→ EXCERPTED DATA:
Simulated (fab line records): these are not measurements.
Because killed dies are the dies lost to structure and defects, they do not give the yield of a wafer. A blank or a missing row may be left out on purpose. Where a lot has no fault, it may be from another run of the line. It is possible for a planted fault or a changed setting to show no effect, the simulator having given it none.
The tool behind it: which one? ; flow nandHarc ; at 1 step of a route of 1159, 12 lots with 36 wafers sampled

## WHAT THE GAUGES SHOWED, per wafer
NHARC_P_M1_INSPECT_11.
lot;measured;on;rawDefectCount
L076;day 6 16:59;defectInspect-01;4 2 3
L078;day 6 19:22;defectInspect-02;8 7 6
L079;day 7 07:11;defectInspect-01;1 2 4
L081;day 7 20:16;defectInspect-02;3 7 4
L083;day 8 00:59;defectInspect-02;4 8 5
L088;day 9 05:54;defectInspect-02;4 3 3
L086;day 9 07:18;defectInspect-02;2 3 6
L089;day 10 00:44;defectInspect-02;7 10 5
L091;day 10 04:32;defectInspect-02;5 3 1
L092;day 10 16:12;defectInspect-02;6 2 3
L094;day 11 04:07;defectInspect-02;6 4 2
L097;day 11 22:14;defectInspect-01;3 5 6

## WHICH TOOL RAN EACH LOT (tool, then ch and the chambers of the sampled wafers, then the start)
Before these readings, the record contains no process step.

→ WORK ITEM:
Transcribe the listing shown above in full and without change.

→ YOUR SOLUTION:
Simulated (fab line records): these are not measurements.
Because killed dies are the dies lost to structure and defects, they do not give the yield of a wafer. A blank or a missing row may be left out on purpose. Where a lot has no fault, it may be from another run of the line. It is possible for a planted fault or a changed setting to show no effect, the simulator having given it none.
The tool behind it: which one? ; flow nandHarc ; at 1 step of a route of 1159, 12 lots with 36 wafers sampled

## WHAT THE GAUGES SHOWED, per wafer
NHARC_P_M1_INSPECT_11.
lot;measured;on;rawDefectCount
L076;day 6 16:59;defectInspect-01;4 2 3
L078;day 6 19:22;defectInspect-02;8 7 6
L079;day 7 07:11;defectInspect-01;1 2 4
L081;day 7 20:16;defectInspect-02;3 7 4
L083;day 8 00:59;defectInspect-02;4 8 5
L088;day 9 05:54;defectInspect-02;4 3 3
L086;day 9 07:18;defectInspect-02;2 3 6
L089;day 10 00:44;defectInspect-02;7 10 5
L091;day 10 04:32;defectInspect-02;5 3 1
L092;day 10 16:12;defectInspect-02;6 2 3
L094;day 11 04:07;defectInspect-02;6 4 2
L097;day 11 22:14;defectInspect-01;3 5 6

## WHICH TOOL RAN EACH LOT (tool, then ch and the chambers of the sampled wafers, then the start)
Before these readings, the record contains no process step.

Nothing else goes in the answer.